Extracted records
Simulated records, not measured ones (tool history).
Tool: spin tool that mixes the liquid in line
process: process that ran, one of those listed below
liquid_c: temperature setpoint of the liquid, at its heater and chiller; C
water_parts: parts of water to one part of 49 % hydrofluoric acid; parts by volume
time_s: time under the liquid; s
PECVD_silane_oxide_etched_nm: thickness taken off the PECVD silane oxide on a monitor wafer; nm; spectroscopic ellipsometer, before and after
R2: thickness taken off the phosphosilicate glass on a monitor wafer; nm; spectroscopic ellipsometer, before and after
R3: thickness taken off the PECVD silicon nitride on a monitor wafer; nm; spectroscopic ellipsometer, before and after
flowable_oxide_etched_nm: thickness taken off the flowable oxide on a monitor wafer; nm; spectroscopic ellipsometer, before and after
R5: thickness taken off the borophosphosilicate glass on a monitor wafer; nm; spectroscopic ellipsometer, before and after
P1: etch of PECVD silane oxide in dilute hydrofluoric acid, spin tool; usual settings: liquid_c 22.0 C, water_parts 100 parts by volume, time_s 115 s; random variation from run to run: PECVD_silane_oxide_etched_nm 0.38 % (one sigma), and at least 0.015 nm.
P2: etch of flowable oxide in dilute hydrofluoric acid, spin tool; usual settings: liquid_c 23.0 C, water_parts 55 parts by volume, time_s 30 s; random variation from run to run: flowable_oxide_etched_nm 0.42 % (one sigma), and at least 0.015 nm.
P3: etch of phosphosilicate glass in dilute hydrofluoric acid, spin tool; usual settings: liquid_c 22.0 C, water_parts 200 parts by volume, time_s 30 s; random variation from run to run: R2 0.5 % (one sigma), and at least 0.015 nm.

Required action
Word for word, copy out the records.

Response
Simulated records, not measured ones (tool history).
Tool: spin tool that mixes the liquid in line
process: process that ran, one of those listed below
liquid_c: temperature setpoint of the liquid, at its heater and chiller; C
water_parts: parts of water to one part of 49 % hydrofluoric acid; parts by volume
time_s: time under the liquid; s
PECVD_silane_oxide_etched_nm: thickness taken off the PECVD silane oxide on a monitor wafer; nm; spectroscopic ellipsometer, before and after
R2: thickness taken off the phosphosilicate glass on a monitor wafer; nm; spectroscopic ellipsometer, before and after
R3: thickness taken off the PECVD silicon nitride on a monitor wafer; nm; spectroscopic ellipsometer, before and after
flowable_oxide_etched_nm: thickness taken off the flowable oxide on a monitor wafer; nm; spectroscopic ellipsometer, before and after
R5: thickness taken off the borophosphosilicate glass on a monitor wafer; nm; spectroscopic ellipsometer, before and after
P1: etch of PECVD silane oxide in dilute hydrofluoric acid, spin tool; usual settings: liquid_c 22.0 C, water_parts 100 parts by volume, time_s 115 s; random variation from run to run: PECVD_silane_oxide_etched_nm 0.38 % (one sigma), and at least 0.015 nm.
P2: etch of flowable oxide in dilute hydrofluoric acid, spin tool; usual settings: liquid_c 23.0 C, water_parts 55 parts by volume, time_s 30 s; random variation from run to run: flowable_oxide_etched_nm 0.42 % (one sigma), and at least 0.015 nm.
P3: etch of phosphosilicate glass in dilute hydrofluoric acid, spin tool; usual settings: liquid_c 22.0 C, water_parts 200 parts by volume, time_s 30 s; random variation from run to run: R2 0.5 % (one sigma), and at least 0.015 nm.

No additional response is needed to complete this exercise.